** Record set **
::::

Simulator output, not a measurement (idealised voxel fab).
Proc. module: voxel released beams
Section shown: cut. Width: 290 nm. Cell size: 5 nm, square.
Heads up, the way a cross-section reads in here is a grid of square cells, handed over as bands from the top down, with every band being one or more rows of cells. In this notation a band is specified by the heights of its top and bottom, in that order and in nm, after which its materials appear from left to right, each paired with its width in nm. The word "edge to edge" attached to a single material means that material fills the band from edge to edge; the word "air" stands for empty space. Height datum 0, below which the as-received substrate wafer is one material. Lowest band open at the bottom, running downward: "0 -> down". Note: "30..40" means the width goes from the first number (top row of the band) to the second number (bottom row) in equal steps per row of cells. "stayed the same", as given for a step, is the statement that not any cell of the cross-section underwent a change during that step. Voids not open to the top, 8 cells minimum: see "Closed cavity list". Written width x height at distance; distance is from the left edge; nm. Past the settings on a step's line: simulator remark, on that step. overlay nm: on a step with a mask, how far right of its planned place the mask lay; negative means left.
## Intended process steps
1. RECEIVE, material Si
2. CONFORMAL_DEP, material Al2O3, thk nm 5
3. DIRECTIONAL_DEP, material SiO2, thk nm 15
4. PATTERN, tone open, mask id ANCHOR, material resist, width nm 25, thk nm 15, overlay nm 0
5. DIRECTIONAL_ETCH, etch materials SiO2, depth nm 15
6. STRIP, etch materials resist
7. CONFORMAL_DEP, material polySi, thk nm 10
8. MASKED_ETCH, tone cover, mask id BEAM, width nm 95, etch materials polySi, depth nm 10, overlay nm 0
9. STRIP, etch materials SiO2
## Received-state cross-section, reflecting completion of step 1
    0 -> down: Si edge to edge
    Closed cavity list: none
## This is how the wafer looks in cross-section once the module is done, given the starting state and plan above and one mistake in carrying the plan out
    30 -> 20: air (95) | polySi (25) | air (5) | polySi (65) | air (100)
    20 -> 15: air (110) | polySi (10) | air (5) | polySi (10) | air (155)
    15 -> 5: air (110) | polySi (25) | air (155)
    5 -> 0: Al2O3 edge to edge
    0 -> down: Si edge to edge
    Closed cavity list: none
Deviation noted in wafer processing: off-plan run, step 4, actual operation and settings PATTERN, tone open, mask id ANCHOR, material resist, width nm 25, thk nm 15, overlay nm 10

::::

** Brief **
From the first line of the data through the line with "Section shown: cut.", quote each line exactly and add nothing else.

** Written reply **
Simulator output, not a measurement (idealised voxel fab).
Proc. module: voxel released beams
Section shown: cut. Width: 290 nm. Cell size: 5 nm, square.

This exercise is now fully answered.